_Required action_. Without leaving anything out, print every line of the data.

_Available data_.
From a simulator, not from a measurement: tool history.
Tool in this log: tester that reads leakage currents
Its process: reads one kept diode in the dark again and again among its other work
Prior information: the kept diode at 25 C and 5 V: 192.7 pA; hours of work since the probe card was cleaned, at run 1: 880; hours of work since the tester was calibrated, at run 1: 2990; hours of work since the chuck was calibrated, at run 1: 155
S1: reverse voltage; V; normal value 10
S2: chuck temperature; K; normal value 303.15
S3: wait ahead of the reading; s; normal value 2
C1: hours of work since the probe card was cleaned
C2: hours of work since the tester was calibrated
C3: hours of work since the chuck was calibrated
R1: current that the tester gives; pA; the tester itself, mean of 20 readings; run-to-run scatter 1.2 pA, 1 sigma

_Written solution_.
From a simulator, not from a measurement: tool history.
Tool in this log: tester that reads leakage currents
Its process: reads one kept diode in the dark again and again among its other work
Prior information: the kept diode at 25 C and 5 V: 192.7 pA; hours of work since the probe card was cleaned, at run 1: 880; hours of work since the tester was calibrated, at run 1: 2990; hours of work since the chuck was calibrated, at run 1: 155
S1: reverse voltage; V; normal value 10
S2: chuck temperature; K; normal value 303.15
S3: wait ahead of the reading; s; normal value 2
C1: hours of work since the probe card was cleaned
C2: hours of work since the tester was calibrated
C3: hours of work since the chuck was calibrated
R1: current that the tester gives; pA; the tester itself, mean of 20 readings; run-to-run scatter 1.2 pA, 1 sigma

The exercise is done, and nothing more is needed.